## ASSIGNMENT
Each line of the listing needs to be given again exactly.

################

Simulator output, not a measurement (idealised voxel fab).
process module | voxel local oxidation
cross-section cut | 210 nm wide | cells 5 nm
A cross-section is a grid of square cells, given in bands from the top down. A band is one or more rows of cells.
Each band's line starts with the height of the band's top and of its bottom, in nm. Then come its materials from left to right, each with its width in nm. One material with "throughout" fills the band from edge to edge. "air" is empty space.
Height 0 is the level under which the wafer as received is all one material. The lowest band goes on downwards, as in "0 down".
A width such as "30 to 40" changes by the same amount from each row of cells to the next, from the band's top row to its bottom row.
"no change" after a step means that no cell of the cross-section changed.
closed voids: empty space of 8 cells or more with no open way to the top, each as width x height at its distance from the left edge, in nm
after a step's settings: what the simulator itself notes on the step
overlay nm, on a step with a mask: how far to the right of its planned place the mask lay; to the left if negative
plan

################

## RESPONSE BOX
Simulator output, not a measurement (idealised voxel fab).
process module | voxel local oxidation
cross-section cut | 210 nm wide | cells 5 nm
A cross-section is a grid of square cells, given in bands from the top down. A band is one or more rows of cells.
Each band's line starts with the height of the band's top and of its bottom, in nm. Then come its materials from left to right, each with its width in nm. One material with "throughout" fills the band from edge to edge. "air" is empty space.
Height 0 is the level under which the wafer as received is all one material. The lowest band goes on downwards, as in "0 down".
A width such as "30 to 40" changes by the same amount from each row of cells to the next, from the band's top row to its bottom row.
"no change" after a step means that no cell of the cross-section changed.
closed voids: empty space of 8 cells or more with no open way to the top, each as width x height at its distance from the left edge, in nm
after a step's settings: what the simulator itself notes on the step
overlay nm, on a step with a mask: how far to the right of its planned place the mask lay; to the left if negative
plan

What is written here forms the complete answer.